**Stored data:**
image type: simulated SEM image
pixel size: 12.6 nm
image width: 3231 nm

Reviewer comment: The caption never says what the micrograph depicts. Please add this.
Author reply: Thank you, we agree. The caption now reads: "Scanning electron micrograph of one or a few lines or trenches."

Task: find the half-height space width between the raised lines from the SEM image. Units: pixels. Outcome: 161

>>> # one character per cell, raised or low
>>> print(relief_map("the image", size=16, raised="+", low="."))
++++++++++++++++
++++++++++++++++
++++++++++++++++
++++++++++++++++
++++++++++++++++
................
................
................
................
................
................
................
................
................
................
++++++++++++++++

**Work item:** Your task is to reproduce all of the records exactly.

**Response area:**
image type: simulated SEM image
pixel size: 12.6 nm
image width: 3231 nm

Reviewer comment: The caption never says what the micrograph depicts. Please add this.
Author reply: Thank you, we agree. The caption now reads: "Scanning electron micrograph of one or a few lines or trenches."

Task: find the half-height space width between the raised lines from the SEM image. Units: pixels. Outcome: 161

>>> # one character per cell, raised or low
>>> print(relief_map("the image", size=16, raised="+", low="."))
++++++++++++++++
++++++++++++++++
++++++++++++++++
++++++++++++++++
++++++++++++++++
................
................
................
................
................
................
................
................
................
................
++++++++++++++++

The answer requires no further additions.